WORK REQUEST:
Needed from the data below: every line from the one with "Spec to hit: thickness" up to and including the one with "B,52.2,24.5,55,60,?", repeated exactly and with nothing else.

§ §
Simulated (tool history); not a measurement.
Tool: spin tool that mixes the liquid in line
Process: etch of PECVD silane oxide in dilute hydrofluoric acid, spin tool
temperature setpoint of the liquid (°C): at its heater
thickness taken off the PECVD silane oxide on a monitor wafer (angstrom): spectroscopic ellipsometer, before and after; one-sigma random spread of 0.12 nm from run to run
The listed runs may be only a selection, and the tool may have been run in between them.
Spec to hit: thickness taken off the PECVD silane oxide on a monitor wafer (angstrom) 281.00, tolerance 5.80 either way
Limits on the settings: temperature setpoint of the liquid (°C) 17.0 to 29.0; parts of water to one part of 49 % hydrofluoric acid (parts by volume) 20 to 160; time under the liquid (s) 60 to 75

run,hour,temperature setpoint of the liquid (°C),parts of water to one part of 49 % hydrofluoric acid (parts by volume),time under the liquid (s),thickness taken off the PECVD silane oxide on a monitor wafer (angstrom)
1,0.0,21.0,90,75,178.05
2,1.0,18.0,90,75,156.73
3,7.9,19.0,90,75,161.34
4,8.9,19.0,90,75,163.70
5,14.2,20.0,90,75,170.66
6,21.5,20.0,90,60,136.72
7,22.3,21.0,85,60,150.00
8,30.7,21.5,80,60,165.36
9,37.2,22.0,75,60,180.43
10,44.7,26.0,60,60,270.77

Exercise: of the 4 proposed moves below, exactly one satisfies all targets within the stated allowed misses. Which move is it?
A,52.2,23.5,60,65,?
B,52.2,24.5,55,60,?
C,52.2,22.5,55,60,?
§ §

RESPONSE:
Spec to hit: thickness taken off the PECVD silane oxide on a monitor wafer (angstrom) 281.00, tolerance 5.80 either way
Limits on the settings: temperature setpoint of the liquid (°C) 17.0 to 29.0; parts of water to one part of 49 % hydrofluoric acid (parts by volume) 20 to 160; time under the liquid (s) 60 to 75

run,hour,temperature setpoint of the liquid (°C),parts of water to one part of 49 % hydrofluoric acid (parts by volume),time under the liquid (s),thickness taken off the PECVD silane oxide on a monitor wafer (angstrom)
1,0.0,21.0,90,75,178.05
2,1.0,18.0,90,75,156.73
3,7.9,19.0,90,75,161.34
4,8.9,19.0,90,75,163.70
5,14.2,20.0,90,75,170.66
6,21.5,20.0,90,60,136.72
7,22.3,21.0,85,60,150.00
8,30.7,21.5,80,60,165.36
9,37.2,22.0,75,60,180.43
10,44.7,26.0,60,60,270.77

Exercise: of the 4 proposed moves below, exactly one satisfies all targets within the stated allowed misses. Which move is it?
A,52.2,23.5,60,65,?
B,52.2,24.5,55,60,?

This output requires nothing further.